WORK TASK: Write out all of the records, keeping each one exactly as written.

DATASET EXCERPTS below:
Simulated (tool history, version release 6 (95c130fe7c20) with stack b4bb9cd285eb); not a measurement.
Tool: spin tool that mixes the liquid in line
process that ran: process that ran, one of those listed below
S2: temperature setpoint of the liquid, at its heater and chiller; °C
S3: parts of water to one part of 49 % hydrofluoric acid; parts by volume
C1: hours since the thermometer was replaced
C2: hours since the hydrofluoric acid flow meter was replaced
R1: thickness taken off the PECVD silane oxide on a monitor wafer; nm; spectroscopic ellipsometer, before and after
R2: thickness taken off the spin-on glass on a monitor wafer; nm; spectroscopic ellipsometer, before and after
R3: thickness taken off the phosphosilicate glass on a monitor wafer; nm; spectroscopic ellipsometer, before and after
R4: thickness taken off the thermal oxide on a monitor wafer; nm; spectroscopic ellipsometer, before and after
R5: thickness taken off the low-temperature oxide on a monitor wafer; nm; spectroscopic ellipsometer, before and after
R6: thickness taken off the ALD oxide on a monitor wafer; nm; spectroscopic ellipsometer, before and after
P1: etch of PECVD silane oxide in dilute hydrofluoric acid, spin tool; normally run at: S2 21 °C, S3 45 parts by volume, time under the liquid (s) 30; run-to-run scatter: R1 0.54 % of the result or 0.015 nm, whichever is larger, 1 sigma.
End of DATASET EXCERPTS.

EXERCISE RESPONSE:
Simulated (tool history, version release 6 (95c130fe7c20) with stack b4bb9cd285eb); not a measurement.
Tool: spin tool that mixes the liquid in line
process that ran: process that ran, one of those listed below
S2: temperature setpoint of the liquid, at its heater and chiller; °C
S3: parts of water to one part of 49 % hydrofluoric acid; parts by volume
C1: hours since the thermometer was replaced
C2: hours since the hydrofluoric acid flow meter was replaced
R1: thickness taken off the PECVD silane oxide on a monitor wafer; nm; spectroscopic ellipsometer, before and after
R2: thickness taken off the spin-on glass on a monitor wafer; nm; spectroscopic ellipsometer, before and after
R3: thickness taken off the phosphosilicate glass on a monitor wafer; nm; spectroscopic ellipsometer, before and after
R4: thickness taken off the thermal oxide on a monitor wafer; nm; spectroscopic ellipsometer, before and after
R5: thickness taken off the low-temperature oxide on a monitor wafer; nm; spectroscopic ellipsometer, before and after
R6: thickness taken off the ALD oxide on a monitor wafer; nm; spectroscopic ellipsometer, before and after
P1: etch of PECVD silane oxide in dilute hydrofluoric acid, spin tool; normally run at: S2 21 °C, S3 45 parts by volume, time under the liquid (s) 30; run-to-run scatter: R1 0.54 % of the result or 0.015 nm, whichever is larger, 1 sigma.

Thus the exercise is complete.